WORK ITEM
Begin at the line below that has "1 px = 10.7 nm;simulated micrograph" and stop after the line that has "or small figures". Please restate only those lines, word for word.

RECORDED INFORMATION
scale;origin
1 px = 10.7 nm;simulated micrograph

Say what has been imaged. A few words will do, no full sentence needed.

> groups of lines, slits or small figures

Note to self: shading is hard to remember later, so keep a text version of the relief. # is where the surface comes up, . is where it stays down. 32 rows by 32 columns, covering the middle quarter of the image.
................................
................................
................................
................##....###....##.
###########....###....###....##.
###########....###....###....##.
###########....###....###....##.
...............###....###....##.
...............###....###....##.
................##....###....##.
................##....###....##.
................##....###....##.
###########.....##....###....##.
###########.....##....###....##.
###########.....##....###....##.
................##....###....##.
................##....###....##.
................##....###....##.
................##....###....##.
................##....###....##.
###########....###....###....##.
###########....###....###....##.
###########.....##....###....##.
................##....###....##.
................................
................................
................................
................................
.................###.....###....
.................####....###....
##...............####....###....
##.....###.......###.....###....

TASK OUTPUT
1 px = 10.7 nm;simulated micrograph

Say what has been imaged. A few words will do, no full sentence needed.

> groups of lines, slits or small figures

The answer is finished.